> Material shown:
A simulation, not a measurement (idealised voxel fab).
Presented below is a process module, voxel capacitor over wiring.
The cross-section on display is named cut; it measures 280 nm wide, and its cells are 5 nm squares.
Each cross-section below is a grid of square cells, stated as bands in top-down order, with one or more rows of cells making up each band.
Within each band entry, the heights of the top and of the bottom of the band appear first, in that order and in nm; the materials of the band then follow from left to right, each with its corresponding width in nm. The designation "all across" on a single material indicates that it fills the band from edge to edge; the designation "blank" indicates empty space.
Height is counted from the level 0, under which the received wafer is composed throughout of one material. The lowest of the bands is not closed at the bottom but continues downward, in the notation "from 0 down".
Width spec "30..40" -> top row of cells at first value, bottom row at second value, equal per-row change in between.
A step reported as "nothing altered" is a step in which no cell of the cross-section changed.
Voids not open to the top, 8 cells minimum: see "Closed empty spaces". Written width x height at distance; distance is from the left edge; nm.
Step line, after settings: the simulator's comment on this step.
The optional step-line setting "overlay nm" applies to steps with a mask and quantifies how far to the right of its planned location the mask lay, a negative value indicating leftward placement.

> Action item: Reproduce all of the records, keeping every character unchanged.

> Written answer:
A simulation, not a measurement (idealised voxel fab).
Presented below is a process module, voxel capacitor over wiring.
The cross-section on display is named cut; it measures 280 nm wide, and its cells are 5 nm squares.
Each cross-section below is a grid of square cells, stated as bands in top-down order, with one or more rows of cells making up each band.
Within each band entry, the heights of the top and of the bottom of the band appear first, in that order and in nm; the materials of the band then follow from left to right, each with its corresponding width in nm. The designation "all across" on a single material indicates that it fills the band from edge to edge; the designation "blank" indicates empty space.
Height is counted from the level 0, under which the received wafer is composed throughout of one material. The lowest of the bands is not closed at the bottom but continues downward, in the notation "from 0 down".
Width spec "30..40" -> top row of cells at first value, bottom row at second value, equal per-row change in between.
A step reported as "nothing altered" is a step in which no cell of the cross-section changed.
Voids not open to the top, 8 cells minimum: see "Closed empty spaces". Written width x height at distance; distance is from the left edge; nm.
Step line, after settings: the simulator's comment on this step.
The optional step-line setting "overlay nm" applies to steps with a mask and quantifies how far to the right of its planned location the mask lay, a negative value indicating leftward placement.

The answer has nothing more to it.